**Material supplied**.
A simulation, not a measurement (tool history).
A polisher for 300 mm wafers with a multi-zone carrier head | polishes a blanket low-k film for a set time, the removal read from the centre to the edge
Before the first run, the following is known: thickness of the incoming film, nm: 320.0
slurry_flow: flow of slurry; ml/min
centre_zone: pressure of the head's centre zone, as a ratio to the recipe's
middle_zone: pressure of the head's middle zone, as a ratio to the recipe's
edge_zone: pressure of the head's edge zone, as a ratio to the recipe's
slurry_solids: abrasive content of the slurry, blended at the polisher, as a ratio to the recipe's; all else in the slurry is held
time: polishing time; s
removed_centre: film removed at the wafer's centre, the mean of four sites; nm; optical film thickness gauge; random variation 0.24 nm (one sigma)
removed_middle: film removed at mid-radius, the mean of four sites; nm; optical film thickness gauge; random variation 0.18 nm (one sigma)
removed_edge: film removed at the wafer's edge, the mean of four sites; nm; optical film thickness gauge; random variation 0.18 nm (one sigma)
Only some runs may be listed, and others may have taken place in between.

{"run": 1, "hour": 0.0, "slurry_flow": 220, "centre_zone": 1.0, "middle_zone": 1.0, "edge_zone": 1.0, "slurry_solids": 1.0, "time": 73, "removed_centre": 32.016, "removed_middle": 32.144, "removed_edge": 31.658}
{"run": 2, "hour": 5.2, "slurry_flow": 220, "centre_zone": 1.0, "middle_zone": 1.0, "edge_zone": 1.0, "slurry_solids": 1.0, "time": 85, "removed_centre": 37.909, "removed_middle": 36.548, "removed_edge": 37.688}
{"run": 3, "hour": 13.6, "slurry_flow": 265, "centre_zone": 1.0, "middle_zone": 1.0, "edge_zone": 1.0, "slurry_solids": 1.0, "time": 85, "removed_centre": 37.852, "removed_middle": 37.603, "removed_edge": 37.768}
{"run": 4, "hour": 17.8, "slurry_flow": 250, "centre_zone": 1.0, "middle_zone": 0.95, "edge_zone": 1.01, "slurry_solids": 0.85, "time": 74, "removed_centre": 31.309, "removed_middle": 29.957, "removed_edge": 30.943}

**Requirement**. Beginning with the very first line of the records above, please retype each line through the one that has "middle_zone: pressure of", and add nothing.

**Worked solution**.
A simulation, not a measurement (tool history).
A polisher for 300 mm wafers with a multi-zone carrier head | polishes a blanket low-k film for a set time, the removal read from the centre to the edge
Before the first run, the following is known: thickness of the incoming film, nm: 320.0
slurry_flow: flow of slurry; ml/min
centre_zone: pressure of the head's centre zone, as a ratio to the recipe's
middle_zone: pressure of the head's middle zone, as a ratio to the recipe's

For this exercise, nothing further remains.